Information given
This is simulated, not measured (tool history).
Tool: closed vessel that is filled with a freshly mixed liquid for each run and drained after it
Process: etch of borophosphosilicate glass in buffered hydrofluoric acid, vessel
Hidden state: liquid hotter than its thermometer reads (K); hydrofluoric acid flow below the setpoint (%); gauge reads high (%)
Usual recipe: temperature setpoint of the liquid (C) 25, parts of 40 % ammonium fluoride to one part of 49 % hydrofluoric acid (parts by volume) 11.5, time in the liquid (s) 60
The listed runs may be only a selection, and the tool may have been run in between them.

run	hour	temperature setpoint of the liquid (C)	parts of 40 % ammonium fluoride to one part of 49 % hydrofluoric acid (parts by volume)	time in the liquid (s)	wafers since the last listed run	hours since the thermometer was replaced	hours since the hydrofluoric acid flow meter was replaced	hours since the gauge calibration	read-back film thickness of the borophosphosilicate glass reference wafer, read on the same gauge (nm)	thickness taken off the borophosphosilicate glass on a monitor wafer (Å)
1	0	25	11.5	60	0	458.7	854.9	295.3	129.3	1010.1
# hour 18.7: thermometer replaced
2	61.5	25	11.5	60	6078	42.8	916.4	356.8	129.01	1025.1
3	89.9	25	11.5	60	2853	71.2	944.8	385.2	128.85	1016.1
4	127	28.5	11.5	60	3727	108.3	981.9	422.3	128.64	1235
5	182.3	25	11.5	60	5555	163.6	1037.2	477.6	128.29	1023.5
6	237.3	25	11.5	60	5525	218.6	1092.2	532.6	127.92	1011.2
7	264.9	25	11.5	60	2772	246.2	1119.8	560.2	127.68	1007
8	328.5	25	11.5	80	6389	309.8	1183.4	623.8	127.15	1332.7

Work item
Every record must appear in the answer exactly as written.

Task response
This is simulated, not measured (tool history).
Tool: closed vessel that is filled with a freshly mixed liquid for each run and drained after it
Process: etch of borophosphosilicate glass in buffered hydrofluoric acid, vessel
Hidden state: liquid hotter than its thermometer reads (K); hydrofluoric acid flow below the setpoint (%); gauge reads high (%)
Usual recipe: temperature setpoint of the liquid (C) 25, parts of 40 % ammonium fluoride to one part of 49 % hydrofluoric acid (parts by volume) 11.5, time in the liquid (s) 60
The listed runs may be only a selection, and the tool may have been run in between them.

run	hour	temperature setpoint of the liquid (C)	parts of 40 % ammonium fluoride to one part of 49 % hydrofluoric acid (parts by volume)	time in the liquid (s)	wafers since the last listed run	hours since the thermometer was replaced	hours since the hydrofluoric acid flow meter was replaced	hours since the gauge calibration	read-back film thickness of the borophosphosilicate glass reference wafer, read on the same gauge (nm)	thickness taken off the borophosphosilicate glass on a monitor wafer (Å)
1	0	25	11.5	60	0	458.7	854.9	295.3	129.3	1010.1
# hour 18.7: thermometer replaced
2	61.5	25	11.5	60	6078	42.8	916.4	356.8	129.01	1025.1
3	89.9	25	11.5	60	2853	71.2	944.8	385.2	128.85	1016.1
4	127	28.5	11.5	60	3727	108.3	981.9	422.3	128.64	1235
5	182.3	25	11.5	60	5555	163.6	1037.2	477.6	128.29	1023.5
6	237.3	25	11.5	60	5525	218.6	1092.2	532.6	127.92	1011.2
7	264.9	25	11.5	60	2772	246.2	1119.8	560.2	127.68	1007
8	328.5	25	11.5	80	6389	309.8	1183.4	623.8	127.15	1332.7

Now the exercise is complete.